Top of Supplied data
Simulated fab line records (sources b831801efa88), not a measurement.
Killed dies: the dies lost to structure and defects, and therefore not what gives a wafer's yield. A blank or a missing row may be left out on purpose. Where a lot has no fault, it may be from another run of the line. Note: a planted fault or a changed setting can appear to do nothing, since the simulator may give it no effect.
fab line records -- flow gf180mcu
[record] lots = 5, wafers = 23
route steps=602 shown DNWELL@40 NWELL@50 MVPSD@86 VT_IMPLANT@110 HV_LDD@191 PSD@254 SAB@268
Bottom of Supplied data

▶ **Required action**
Every line above should be written out again exactly as it stands.

▶ **Result**
Simulated fab line records (sources b831801efa88), not a measurement.
Killed dies: the dies lost to structure and defects, and therefore not what gives a wafer's yield. A blank or a missing row may be left out on purpose. Where a lot has no fault, it may be from another run of the line. Note: a planted fault or a changed setting can appear to do nothing, since the simulator may give it no effect.
fab line records -- flow gf180mcu
[record] lots = 5, wafers = 23
route steps=602 shown DNWELL@40 NWELL@50 MVPSD@86 VT_IMPLANT@110 HV_LDD@191 PSD@254 SAB@268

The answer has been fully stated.